■ **DATA**:
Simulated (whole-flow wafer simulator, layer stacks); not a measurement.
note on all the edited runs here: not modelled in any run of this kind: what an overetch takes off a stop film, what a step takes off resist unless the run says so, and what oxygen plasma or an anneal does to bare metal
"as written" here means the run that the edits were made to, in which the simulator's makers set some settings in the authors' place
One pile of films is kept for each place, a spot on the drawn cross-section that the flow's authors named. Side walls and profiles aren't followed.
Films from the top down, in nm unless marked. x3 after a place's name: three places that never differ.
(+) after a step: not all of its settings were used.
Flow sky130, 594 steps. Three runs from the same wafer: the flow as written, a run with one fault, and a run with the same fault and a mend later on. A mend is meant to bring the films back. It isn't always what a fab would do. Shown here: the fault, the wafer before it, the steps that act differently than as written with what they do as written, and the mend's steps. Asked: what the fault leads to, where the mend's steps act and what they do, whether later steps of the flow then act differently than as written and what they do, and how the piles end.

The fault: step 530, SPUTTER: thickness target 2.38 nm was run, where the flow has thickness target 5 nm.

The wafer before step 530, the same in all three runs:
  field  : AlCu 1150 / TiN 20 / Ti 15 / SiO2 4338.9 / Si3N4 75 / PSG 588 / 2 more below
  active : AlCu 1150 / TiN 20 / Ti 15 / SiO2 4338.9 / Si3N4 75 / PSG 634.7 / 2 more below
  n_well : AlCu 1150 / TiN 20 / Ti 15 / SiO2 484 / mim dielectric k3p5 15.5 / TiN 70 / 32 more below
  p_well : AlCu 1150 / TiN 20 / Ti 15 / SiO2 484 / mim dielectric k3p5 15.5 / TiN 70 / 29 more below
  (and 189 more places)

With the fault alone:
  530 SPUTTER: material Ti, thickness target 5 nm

■ **WORK REQUEST**: Please reproduce, exactly as they appear above, the lines from the line containing "(and 189 more places)" up to and including the line containing "With the fault".

■ **ANSWER BOX**:
  (and 189 more places)

With the fault alone:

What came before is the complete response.